** ENTRIES SHOWN **
--- START ---

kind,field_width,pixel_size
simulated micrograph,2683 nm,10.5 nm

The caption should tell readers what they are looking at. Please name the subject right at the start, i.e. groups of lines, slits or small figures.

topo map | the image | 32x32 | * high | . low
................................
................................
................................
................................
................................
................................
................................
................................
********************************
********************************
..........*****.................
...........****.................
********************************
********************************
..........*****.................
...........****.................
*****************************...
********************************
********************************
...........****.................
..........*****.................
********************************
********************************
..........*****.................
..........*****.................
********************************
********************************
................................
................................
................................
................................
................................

--- END ---

** WORK ITEM **
For the material above, produce a word-for-word copy.

** WRITTEN RESPONSE **
kind,field_width,pixel_size
simulated micrograph,2683 nm,10.5 nm

The caption should tell readers what they are looking at. Please name the subject right at the start, i.e. groups of lines, slits or small figures.

topo map | the image | 32x32 | * high | . low
................................
................................
................................
................................
................................
................................
................................
................................
********************************
********************************
..........*****.................
...........****.................
********************************
********************************
..........*****.................
...........****.................
*****************************...
********************************
********************************
...........****.................
..........*****.................
********************************
********************************
..........*****.................
..........*****.................
********************************
********************************
................................
................................
................................
................................
................................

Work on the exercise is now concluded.